=-=-=

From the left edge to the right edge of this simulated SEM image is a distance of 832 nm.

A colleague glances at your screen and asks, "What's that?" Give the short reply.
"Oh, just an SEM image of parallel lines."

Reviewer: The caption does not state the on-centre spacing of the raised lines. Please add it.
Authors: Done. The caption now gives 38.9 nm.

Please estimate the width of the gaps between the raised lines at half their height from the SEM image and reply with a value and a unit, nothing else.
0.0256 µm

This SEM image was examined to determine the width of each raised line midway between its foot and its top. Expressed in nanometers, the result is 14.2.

=-=-=

#### [WORK REQUEST]
Your task is to restate, word for word, only those lines above that fall between the line holding "A colleague glances" and the line holding "Authors: Done. The caption now gives 38.9 nm.", inclusive.

#### [YOUR RESPONSE]
A colleague glances at your screen and asks, "What's that?" Give the short reply.
"Oh, just an SEM image of parallel lines."

Reviewer: The caption does not state the on-centre spacing of the raised lines. Please add it.
Authors: Done. The caption now gives 38.9 nm.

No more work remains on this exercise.